Return, word for word, only the lines of the data below that lie between the line with "as written: resist +222.3 (new film)" and the line with "with the fault: resist 657", those two lines included.

===== Entries supplied
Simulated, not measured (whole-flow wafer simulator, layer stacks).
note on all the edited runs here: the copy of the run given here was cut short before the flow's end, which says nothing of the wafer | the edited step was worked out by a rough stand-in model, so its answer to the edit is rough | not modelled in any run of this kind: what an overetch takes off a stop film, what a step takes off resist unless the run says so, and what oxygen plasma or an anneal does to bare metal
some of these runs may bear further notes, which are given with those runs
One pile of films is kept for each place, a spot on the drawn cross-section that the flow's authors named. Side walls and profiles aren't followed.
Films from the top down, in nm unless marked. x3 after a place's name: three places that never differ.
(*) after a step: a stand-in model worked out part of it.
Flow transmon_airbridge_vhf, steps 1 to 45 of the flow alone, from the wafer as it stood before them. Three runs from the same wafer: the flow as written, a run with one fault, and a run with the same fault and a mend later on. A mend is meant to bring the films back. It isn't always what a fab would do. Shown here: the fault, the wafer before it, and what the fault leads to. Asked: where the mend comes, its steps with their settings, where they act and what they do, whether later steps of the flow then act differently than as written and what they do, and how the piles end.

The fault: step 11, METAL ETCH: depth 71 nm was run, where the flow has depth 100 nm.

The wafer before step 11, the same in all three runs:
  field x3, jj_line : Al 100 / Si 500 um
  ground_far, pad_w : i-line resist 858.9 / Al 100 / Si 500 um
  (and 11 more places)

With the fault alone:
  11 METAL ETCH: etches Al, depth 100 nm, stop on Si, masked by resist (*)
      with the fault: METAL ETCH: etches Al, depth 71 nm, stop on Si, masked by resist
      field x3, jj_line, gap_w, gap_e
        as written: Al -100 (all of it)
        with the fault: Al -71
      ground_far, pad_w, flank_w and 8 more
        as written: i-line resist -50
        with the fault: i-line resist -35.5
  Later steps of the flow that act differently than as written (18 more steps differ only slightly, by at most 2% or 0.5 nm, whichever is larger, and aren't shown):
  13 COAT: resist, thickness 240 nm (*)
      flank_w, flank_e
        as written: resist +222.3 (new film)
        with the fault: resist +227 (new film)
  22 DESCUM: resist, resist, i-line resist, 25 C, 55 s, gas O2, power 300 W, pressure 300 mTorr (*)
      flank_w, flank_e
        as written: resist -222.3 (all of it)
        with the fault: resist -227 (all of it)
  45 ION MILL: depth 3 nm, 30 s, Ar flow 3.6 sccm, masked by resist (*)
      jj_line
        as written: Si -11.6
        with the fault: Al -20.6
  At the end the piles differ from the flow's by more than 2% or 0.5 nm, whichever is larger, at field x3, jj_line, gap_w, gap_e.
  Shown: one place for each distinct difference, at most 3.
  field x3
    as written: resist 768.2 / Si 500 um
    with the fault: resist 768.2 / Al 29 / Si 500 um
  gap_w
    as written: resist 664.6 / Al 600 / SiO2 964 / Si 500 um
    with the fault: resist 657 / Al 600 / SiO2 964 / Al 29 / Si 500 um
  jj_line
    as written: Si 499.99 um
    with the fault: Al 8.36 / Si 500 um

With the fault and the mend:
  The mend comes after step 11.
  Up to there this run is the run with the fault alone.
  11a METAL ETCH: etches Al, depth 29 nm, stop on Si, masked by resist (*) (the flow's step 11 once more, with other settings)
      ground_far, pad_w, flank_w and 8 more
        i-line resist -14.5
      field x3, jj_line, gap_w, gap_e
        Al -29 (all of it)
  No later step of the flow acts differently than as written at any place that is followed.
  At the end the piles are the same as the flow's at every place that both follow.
==========

* **Task solution**:
        as written: resist +222.3 (new film)
        with the fault: resist +227 (new film)
  22 DESCUM: resist, resist, i-line resist, 25 C, 55 s, gas O2, power 300 W, pressure 300 mTorr (*)
      flank_w, flank_e
        as written: resist -222.3 (all of it)
        with the fault: resist -227 (all of it)
  45 ION MILL: depth 3 nm, 30 s, Ar flow 3.6 sccm, masked by resist (*)
      jj_line
        as written: Si -11.6
        with the fault: Al -20.6
  At the end the piles differ from the flow's by more than 2% or 0.5 nm, whichever is larger, at field x3, jj_line, gap_w, gap_e.
  Shown: one place for each distinct difference, at most 3.
  field x3
    as written: resist 768.2 / Si 500 um
    with the fault: resist 768.2 / Al 29 / Si 500 um
  gap_w
    as written: resist 664.6 / Al 600 / SiO2 964 / Si 500 um
    with the fault: resist 657 / Al 600 / SiO2 964 / Al 29 / Si 500 um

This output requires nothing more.